REQUIREMENT. Line by line, repeat the material below without any deviation.

DATA PROVIDED.
───

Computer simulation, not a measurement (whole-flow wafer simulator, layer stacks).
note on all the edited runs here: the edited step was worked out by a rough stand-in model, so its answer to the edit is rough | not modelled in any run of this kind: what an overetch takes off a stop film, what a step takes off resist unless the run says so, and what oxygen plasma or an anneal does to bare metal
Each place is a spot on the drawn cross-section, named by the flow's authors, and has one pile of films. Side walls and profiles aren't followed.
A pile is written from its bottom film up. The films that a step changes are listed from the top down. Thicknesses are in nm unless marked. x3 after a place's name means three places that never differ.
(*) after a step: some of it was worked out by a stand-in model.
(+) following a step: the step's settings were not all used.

───

EXPECTED ANSWER.
Computer simulation, not a measurement (whole-flow wafer simulator, layer stacks).
note on all the edited runs here: the edited step was worked out by a rough stand-in model, so its answer to the edit is rough | not modelled in any run of this kind: what an overetch takes off a stop film, what a step takes off resist unless the run says so, and what oxygen plasma or an anneal does to bare metal
Each place is a spot on the drawn cross-section, named by the flow's authors, and has one pile of films. Side walls and profiles aren't followed.
A pile is written from its bottom film up. The films that a step changes are listed from the top down. Thicknesses are in nm unless marked. x3 after a place's name means three places that never differ.
(*) after a step: some of it was worked out by a stand-in model.
(+) following a step: the step's settings were not all used.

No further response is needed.